**Requirement:** The first line of the entries through the line bearing "L609 | day 11": copy these lines exactly and return nothing else.

-.-.-

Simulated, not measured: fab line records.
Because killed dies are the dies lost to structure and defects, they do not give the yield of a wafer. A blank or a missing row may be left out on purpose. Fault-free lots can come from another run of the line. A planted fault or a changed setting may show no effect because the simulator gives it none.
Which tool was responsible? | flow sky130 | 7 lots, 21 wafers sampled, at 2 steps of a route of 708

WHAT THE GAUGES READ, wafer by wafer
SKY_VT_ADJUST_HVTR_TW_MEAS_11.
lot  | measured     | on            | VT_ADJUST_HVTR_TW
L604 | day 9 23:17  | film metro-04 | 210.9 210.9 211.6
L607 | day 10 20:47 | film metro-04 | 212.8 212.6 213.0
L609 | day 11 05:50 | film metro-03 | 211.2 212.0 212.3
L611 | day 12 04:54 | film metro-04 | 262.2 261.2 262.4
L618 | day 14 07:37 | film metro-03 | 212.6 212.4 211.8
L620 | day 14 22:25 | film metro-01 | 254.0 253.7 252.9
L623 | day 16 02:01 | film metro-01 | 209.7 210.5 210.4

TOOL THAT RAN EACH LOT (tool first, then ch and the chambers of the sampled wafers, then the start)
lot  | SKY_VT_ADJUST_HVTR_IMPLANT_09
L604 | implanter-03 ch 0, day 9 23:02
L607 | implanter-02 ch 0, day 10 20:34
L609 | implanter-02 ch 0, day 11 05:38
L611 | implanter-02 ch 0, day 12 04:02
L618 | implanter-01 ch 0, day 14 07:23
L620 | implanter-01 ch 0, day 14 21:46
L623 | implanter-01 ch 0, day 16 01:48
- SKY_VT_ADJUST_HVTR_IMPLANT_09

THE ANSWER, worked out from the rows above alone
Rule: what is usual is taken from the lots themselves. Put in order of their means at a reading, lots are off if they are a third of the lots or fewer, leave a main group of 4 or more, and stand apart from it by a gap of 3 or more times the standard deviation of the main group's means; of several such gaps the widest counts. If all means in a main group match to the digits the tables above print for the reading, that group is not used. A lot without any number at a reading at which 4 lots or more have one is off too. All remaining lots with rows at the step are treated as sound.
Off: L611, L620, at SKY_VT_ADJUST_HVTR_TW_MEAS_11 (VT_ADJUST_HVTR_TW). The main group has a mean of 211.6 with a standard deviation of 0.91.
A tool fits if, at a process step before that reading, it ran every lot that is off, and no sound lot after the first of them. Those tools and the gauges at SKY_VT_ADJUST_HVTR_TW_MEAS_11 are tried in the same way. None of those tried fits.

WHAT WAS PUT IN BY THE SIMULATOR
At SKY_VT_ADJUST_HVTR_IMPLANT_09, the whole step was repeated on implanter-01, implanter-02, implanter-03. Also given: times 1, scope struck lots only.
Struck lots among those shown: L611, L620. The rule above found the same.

-.-.-

**Written solution:**
Simulated, not measured: fab line records.
Because killed dies are the dies lost to structure and defects, they do not give the yield of a wafer. A blank or a missing row may be left out on purpose. Fault-free lots can come from another run of the line. A planted fault or a changed setting may show no effect because the simulator gives it none.
Which tool was responsible? | flow sky130 | 7 lots, 21 wafers sampled, at 2 steps of a route of 708

WHAT THE GAUGES READ, wafer by wafer
SKY_VT_ADJUST_HVTR_TW_MEAS_11.
lot  | measured     | on            | VT_ADJUST_HVTR_TW
L604 | day 9 23:17  | film metro-04 | 210.9 210.9 211.6
L607 | day 10 20:47 | film metro-04 | 212.8 212.6 213.0
L609 | day 11 05:50 | film metro-03 | 211.2 212.0 212.3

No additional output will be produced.